### EXERCISE
Output the data in full. Keep every entry exactly as written.

### RECORD SET
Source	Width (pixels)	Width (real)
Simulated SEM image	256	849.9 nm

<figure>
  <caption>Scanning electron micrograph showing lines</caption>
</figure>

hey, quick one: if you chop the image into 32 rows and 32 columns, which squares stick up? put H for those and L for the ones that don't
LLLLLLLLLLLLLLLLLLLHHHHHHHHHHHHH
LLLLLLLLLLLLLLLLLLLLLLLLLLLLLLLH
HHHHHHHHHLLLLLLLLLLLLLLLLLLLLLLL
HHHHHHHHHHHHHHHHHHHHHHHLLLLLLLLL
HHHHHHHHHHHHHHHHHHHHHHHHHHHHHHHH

### WRITTEN RESPONSE
Source	Width (pixels)	Width (real)
Simulated SEM image	256	849.9 nm

<figure>
  <caption>Scanning electron micrograph showing lines</caption>
</figure>

hey, quick one: if you chop the image into 32 rows and 32 columns, which squares stick up? put H for those and L for the ones that don't
LLLLLLLLLLLLLLLLLLLHHHHHHHHHHHHH
LLLLLLLLLLLLLLLLLLLLLLLLLLLLLLLH
HHHHHHHHHLLLLLLLLLLLLLLLLLLLLLLL
HHHHHHHHHHHHHHHHHHHHHHHLLLLLLLLL
HHHHHHHHHHHHHHHHHHHHHHHHHHHHHHHH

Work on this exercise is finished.